Transcribe the records in full.

* _Records shown_:
----------
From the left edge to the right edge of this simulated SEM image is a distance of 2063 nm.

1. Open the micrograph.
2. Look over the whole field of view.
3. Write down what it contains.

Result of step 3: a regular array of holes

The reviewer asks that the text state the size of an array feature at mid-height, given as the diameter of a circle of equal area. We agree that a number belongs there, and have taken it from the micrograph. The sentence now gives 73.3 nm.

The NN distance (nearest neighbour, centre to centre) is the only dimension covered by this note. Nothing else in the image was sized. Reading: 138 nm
----------

* _Task result_:
From the left edge to the right edge of this simulated SEM image is a distance of 2063 nm.

1. Open the micrograph.
2. Look over the whole field of view.
3. Write down what it contains.

Result of step 3: a regular array of holes

The reviewer asks that the text state the size of an array feature at mid-height, given as the diameter of a circle of equal area. We agree that a number belongs there, and have taken it from the micrograph. The sentence now gives 73.3 nm.

The NN distance (nearest neighbour, centre to centre) is the only dimension covered by this note. Nothing else in the image was sized. Reading: 138 nm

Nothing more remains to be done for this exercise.